All lines from the opening of the entries below through the line containing "route steps=325 shown I6@277 M7@282 I7@296" must be output exactly as they appear, with no other lines.

^^^^

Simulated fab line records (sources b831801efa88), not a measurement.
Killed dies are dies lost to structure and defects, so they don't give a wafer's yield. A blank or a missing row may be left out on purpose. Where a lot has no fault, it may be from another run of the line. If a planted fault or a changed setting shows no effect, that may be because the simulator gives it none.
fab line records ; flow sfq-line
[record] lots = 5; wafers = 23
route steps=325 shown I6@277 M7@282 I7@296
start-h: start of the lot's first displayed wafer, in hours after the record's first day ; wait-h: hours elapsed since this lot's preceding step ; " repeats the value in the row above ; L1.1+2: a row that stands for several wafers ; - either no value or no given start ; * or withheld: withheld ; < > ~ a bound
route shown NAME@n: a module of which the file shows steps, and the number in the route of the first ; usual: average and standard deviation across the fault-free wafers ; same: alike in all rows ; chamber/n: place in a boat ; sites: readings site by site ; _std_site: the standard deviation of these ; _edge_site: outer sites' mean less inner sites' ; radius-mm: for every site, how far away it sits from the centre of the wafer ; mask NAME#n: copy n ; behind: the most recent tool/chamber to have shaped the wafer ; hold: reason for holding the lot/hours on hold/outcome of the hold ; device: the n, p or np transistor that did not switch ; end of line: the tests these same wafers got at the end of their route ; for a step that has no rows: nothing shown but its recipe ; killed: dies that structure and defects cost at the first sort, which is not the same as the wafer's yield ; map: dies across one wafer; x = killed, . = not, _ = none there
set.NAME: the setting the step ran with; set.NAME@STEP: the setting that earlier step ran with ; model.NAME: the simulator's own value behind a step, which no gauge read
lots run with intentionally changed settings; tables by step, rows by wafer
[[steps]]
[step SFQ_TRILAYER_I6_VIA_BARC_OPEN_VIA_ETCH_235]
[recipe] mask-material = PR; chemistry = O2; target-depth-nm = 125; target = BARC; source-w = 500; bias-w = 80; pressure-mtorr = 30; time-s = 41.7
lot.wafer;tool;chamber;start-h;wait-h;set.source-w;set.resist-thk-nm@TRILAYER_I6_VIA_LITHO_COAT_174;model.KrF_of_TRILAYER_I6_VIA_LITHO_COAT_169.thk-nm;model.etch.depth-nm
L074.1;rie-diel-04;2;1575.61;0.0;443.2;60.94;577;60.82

^^^^

- [TASK ANSWER]
Simulated fab line records (sources b831801efa88), not a measurement.
Killed dies are dies lost to structure and defects, so they don't give a wafer's yield. A blank or a missing row may be left out on purpose. Where a lot has no fault, it may be from another run of the line. If a planted fault or a changed setting shows no effect, that may be because the simulator gives it none.
fab line records ; flow sfq-line
[record] lots = 5; wafers = 23
route steps=325 shown I6@277 M7@282 I7@296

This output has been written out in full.